## Required action
Please transcribe the data that follows exactly, from its first line through the line that contains "--- cells, top".

-*-*-

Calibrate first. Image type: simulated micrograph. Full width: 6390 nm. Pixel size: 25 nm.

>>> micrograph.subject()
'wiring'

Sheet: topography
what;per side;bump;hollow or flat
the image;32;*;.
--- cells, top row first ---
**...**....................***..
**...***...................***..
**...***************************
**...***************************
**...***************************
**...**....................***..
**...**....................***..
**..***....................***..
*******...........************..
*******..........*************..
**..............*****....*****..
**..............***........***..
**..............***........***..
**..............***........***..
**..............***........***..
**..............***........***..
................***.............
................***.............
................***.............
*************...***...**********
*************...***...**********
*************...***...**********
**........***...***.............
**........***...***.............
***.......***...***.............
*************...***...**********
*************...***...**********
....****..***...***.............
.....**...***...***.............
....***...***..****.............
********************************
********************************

-*-*-

## Written reply
Calibrate first. Image type: simulated micrograph. Full width: 6390 nm. Pixel size: 25 nm.

>>> micrograph.subject()
'wiring'

Sheet: topography
what;per side;bump;hollow or flat
the image;32;*;.
--- cells, top row first ---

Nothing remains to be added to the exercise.